WORK ORDER:
Each line below must be printed again exactly.

DATA RECORDS:
########################################

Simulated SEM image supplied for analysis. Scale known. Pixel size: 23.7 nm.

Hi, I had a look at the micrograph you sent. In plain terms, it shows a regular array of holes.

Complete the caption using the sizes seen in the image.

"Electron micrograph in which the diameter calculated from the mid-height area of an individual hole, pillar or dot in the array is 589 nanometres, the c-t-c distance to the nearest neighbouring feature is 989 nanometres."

########################################

EXERCISE RESULT:
Simulated SEM image supplied for analysis. Scale known. Pixel size: 23.7 nm.

Hi, I had a look at the micrograph you sent. In plain terms, it shows a regular array of holes.

Complete the caption using the sizes seen in the image.

"Electron micrograph in which the diameter calculated from the mid-height area of an individual hole, pillar or dot in the array is 589 nanometres, the c-t-c distance to the nearest neighbouring feature is 989 nanometres."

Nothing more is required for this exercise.